[Records supplied Boundary: Start]
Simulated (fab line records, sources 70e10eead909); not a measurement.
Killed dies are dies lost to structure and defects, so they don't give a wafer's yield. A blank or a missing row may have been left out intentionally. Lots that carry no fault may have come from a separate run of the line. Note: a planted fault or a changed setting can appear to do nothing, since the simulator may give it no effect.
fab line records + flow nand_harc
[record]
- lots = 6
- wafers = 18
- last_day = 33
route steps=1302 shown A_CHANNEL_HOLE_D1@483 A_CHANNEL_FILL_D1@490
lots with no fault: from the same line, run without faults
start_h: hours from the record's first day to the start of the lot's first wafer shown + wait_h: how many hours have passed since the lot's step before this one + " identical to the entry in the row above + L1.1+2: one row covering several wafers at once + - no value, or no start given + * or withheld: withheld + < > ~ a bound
[Records supplied Boundary: End]

**Work instruction**
Set down the records again in full. Match them exactly.

**Written response**
Simulated (fab line records, sources 70e10eead909); not a measurement.
Killed dies are dies lost to structure and defects, so they don't give a wafer's yield. A blank or a missing row may have been left out intentionally. Lots that carry no fault may have come from a separate run of the line. Note: a planted fault or a changed setting can appear to do nothing, since the simulator may give it no effect.
fab line records + flow nand_harc
[record]
- lots = 6
- wafers = 18
- last_day = 33
route steps=1302 shown A_CHANNEL_HOLE_D1@483 A_CHANNEL_FILL_D1@490
lots with no fault: from the same line, run without faults
start_h: hours from the record's first day to the start of the lot's first wafer shown + wait_h: how many hours have passed since the lot's step before this one + " identical to the entry in the row above + L1.1+2: one row covering several wafers at once + - no value, or no start given + * or withheld: withheld + < > ~ a bound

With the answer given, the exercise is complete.